→ STORED DATA
= Beginning of Section =
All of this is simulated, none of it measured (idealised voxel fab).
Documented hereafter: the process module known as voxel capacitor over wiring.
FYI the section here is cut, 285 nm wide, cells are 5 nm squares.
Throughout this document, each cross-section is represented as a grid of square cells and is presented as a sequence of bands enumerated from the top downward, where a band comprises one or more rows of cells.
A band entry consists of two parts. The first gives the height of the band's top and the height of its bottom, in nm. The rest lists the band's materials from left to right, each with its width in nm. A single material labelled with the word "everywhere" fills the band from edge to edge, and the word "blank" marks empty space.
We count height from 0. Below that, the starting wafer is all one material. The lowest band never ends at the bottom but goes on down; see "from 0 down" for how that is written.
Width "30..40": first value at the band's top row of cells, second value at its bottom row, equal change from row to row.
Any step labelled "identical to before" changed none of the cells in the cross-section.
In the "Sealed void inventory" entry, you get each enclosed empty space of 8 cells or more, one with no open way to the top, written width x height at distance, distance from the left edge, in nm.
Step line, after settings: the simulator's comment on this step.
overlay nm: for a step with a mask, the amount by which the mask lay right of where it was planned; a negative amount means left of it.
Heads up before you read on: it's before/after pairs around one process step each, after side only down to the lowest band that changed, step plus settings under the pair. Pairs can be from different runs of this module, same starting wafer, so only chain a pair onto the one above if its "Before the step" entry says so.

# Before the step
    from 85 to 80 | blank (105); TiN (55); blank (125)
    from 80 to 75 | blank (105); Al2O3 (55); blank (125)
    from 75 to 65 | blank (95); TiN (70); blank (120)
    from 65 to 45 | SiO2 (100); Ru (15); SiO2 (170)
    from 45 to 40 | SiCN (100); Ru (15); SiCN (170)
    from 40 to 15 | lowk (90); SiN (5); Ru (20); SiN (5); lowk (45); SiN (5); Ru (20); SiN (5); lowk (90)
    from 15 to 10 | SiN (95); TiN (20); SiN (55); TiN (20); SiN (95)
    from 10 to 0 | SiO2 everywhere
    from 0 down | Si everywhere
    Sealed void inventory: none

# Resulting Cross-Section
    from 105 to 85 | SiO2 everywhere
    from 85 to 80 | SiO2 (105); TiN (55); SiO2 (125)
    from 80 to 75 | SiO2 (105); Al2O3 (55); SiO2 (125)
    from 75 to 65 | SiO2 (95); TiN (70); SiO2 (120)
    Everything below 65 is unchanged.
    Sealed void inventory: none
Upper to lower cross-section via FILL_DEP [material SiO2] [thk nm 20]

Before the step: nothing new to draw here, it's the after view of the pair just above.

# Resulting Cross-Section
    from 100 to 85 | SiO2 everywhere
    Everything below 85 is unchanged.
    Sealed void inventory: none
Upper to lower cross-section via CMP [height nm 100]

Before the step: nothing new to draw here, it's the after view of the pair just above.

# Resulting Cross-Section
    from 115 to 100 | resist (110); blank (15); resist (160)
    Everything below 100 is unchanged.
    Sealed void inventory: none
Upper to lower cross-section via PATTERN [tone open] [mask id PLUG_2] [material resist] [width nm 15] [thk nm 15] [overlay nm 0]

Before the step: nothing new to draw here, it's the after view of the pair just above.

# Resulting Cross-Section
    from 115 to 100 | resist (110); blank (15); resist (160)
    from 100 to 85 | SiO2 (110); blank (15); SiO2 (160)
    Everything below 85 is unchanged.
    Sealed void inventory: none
= End of Section =

→ REQUIREMENT
Return a word-for-word copy of the lines from the beginning of the listing to the line holding "We count height", both kept.

→ EXERCISE RESULT
All of this is simulated, none of it measured (idealised voxel fab).
Documented hereafter: the process module known as voxel capacitor over wiring.
FYI the section here is cut, 285 nm wide, cells are 5 nm squares.
Throughout this document, each cross-section is represented as a grid of square cells and is presented as a sequence of bands enumerated from the top downward, where a band comprises one or more rows of cells.
A band entry consists of two parts. The first gives the height of the band's top and the height of its bottom, in nm. The rest lists the band's materials from left to right, each with its width in nm. A single material labelled with the word "everywhere" fills the band from edge to edge, and the word "blank" marks empty space.
We count height from 0. Below that, the starting wafer is all one material. The lowest band never ends at the bottom but goes on down; see "from 0 down" for how that is written.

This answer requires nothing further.